▶ [Work request]: In the listing below, locate the line containing "B: in spec on every target" and the line containing "The simulation ignores: the". Output both of them and every line between, exactly as written, and nothing more.

▶ [Source data]:
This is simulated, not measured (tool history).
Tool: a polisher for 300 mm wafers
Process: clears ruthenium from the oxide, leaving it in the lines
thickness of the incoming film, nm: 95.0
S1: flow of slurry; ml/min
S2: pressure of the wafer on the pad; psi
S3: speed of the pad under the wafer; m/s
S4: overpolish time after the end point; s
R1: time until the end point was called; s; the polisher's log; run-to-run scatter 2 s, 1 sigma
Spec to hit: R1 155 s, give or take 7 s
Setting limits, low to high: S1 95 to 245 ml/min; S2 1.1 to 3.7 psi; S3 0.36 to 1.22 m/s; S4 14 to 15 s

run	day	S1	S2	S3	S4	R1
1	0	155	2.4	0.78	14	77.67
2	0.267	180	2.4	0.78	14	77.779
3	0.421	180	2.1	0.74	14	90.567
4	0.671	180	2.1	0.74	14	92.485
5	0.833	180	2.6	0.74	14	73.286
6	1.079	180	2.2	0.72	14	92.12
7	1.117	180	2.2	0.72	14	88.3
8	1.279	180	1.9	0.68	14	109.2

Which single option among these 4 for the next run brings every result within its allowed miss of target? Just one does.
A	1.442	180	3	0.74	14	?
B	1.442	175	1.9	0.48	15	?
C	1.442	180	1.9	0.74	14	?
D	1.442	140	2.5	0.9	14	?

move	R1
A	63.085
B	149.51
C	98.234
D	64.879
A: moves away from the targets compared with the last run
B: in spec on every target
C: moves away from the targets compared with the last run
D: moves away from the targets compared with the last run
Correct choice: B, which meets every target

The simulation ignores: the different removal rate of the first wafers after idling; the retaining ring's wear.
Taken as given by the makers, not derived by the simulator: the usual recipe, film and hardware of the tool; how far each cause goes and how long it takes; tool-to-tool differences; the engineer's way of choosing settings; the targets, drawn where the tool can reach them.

▶ [Answer section]:
B: in spec on every target
C: moves away from the targets compared with the last run
D: moves away from the targets compared with the last run
Correct choice: B, which meets every target

The simulation ignores: the different removal rate of the first wafers after idling; the retaining ring's wear.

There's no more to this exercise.